=== Requirement ===
Print out the full listing exactly as it reads.

=== Dataset extract ===
===

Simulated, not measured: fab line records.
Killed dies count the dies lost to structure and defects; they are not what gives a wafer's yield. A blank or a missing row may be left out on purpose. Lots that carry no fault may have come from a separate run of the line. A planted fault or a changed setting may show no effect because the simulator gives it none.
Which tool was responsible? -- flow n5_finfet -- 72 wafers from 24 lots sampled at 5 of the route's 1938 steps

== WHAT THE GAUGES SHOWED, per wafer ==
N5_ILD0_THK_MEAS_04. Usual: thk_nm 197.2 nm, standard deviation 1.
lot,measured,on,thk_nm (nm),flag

===

=== Response box ===
Simulated, not measured: fab line records.
Killed dies count the dies lost to structure and defects; they are not what gives a wafer's yield. A blank or a missing row may be left out on purpose. Lots that carry no fault may have come from a separate run of the line. A planted fault or a changed setting may show no effect because the simulator gives it none.
Which tool was responsible? -- flow n5_finfet -- 72 wafers from 24 lots sampled at 5 of the route's 1938 steps

== WHAT THE GAUGES SHOWED, per wafer ==
N5_ILD0_THK_MEAS_04. Usual: thk_nm 197.2 nm, standard deviation 1.
lot,measured,on,thk_nm (nm),flag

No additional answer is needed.